### Work task
Output all of the records exactly as written.

### Records shown
■ ■ ■

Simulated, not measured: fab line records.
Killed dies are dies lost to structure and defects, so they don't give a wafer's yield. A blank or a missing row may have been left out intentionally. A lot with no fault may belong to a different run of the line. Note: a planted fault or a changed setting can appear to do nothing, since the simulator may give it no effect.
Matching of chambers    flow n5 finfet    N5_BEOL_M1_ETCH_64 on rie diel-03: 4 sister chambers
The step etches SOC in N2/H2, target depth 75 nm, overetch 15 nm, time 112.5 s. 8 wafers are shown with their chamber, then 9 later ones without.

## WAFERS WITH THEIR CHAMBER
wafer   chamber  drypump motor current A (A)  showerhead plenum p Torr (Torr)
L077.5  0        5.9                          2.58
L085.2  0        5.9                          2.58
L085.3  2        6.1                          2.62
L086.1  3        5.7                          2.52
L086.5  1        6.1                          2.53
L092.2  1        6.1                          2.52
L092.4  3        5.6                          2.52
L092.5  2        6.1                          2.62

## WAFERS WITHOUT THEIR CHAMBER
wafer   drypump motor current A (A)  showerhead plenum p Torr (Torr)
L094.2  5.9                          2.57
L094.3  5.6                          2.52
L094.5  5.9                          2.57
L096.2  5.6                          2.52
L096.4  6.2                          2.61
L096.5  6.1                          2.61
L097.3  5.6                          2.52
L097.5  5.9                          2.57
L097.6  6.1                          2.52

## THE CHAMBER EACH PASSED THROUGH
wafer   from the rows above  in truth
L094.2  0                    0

■ ■ ■

### Response
Simulated, not measured: fab line records.
Killed dies are dies lost to structure and defects, so they don't give a wafer's yield. A blank or a missing row may have been left out intentionally. A lot with no fault may belong to a different run of the line. Note: a planted fault or a changed setting can appear to do nothing, since the simulator may give it no effect.
Matching of chambers    flow n5 finfet    N5_BEOL_M1_ETCH_64 on rie diel-03: 4 sister chambers
The step etches SOC in N2/H2, target depth 75 nm, overetch 15 nm, time 112.5 s. 8 wafers are shown with their chamber, then 9 later ones without.

## WAFERS WITH THEIR CHAMBER
wafer   chamber  drypump motor current A (A)  showerhead plenum p Torr (Torr)
L077.5  0        5.9                          2.58
L085.2  0        5.9                          2.58
L085.3  2        6.1                          2.62
L086.1  3        5.7                          2.52
L086.5  1        6.1                          2.53
L092.2  1        6.1                          2.52
L092.4  3        5.6                          2.52
L092.5  2        6.1                          2.62

## WAFERS WITHOUT THEIR CHAMBER
wafer   drypump motor current A (A)  showerhead plenum p Torr (Torr)
L094.2  5.9                          2.57
L094.3  5.6                          2.52
L094.5  5.9                          2.57
L096.2  5.6                          2.52
L096.4  6.2                          2.61
L096.5  6.1                          2.61
L097.3  5.6                          2.52
L097.5  5.9                          2.57
L097.6  6.1                          2.52

## THE CHAMBER EACH PASSED THROUGH
wafer   from the rows above  in truth
L094.2  0                    0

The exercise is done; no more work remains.